Start of Recorded information

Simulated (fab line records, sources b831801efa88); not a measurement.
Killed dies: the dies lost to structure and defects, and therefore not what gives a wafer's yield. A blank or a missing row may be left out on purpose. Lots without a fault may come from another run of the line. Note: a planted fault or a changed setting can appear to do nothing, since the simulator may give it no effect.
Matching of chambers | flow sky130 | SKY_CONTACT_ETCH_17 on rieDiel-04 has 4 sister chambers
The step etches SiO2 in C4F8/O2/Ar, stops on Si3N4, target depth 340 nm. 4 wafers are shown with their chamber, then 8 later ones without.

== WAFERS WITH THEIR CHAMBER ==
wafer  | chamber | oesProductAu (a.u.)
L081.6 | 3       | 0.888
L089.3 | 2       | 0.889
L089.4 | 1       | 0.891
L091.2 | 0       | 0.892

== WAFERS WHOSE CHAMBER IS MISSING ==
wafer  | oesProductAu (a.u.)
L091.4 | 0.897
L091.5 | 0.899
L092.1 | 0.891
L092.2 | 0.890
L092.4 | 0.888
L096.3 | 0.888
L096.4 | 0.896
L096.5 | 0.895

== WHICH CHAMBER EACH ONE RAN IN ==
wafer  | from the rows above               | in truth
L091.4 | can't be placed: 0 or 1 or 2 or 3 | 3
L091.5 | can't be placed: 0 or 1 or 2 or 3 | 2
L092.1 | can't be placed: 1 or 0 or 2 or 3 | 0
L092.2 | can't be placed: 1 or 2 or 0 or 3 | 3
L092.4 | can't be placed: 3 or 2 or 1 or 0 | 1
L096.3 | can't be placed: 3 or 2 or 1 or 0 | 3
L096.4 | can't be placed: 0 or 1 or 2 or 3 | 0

End of Recorded information

Assigned task →
Copy out the records above without altering anything.

Task result →
Simulated (fab line records, sources b831801efa88); not a measurement.
Killed dies: the dies lost to structure and defects, and therefore not what gives a wafer's yield. A blank or a missing row may be left out on purpose. Lots without a fault may come from another run of the line. Note: a planted fault or a changed setting can appear to do nothing, since the simulator may give it no effect.
Matching of chambers | flow sky130 | SKY_CONTACT_ETCH_17 on rieDiel-04 has 4 sister chambers
The step etches SiO2 in C4F8/O2/Ar, stops on Si3N4, target depth 340 nm. 4 wafers are shown with their chamber, then 8 later ones without.

== WAFERS WITH THEIR CHAMBER ==
wafer  | chamber | oesProductAu (a.u.)
L081.6 | 3       | 0.888
L089.3 | 2       | 0.889
L089.4 | 1       | 0.891
L091.2 | 0       | 0.892

== WAFERS WHOSE CHAMBER IS MISSING ==
wafer  | oesProductAu (a.u.)
L091.4 | 0.897
L091.5 | 0.899
L092.1 | 0.891
L092.2 | 0.890
L092.4 | 0.888
L096.3 | 0.888
L096.4 | 0.896
L096.5 | 0.895

== WHICH CHAMBER EACH ONE RAN IN ==
wafer  | from the rows above               | in truth
L091.4 | can't be placed: 0 or 1 or 2 or 3 | 3
L091.5 | can't be placed: 0 or 1 or 2 or 3 | 2
L092.1 | can't be placed: 1 or 0 or 2 or 3 | 0
L092.2 | can't be placed: 1 or 2 or 0 or 3 | 3
L092.4 | can't be placed: 3 or 2 or 1 or 0 | 1
L096.3 | can't be placed: 3 or 2 or 1 or 0 | 3
L096.4 | can't be placed: 0 or 1 or 2 or 3 | 0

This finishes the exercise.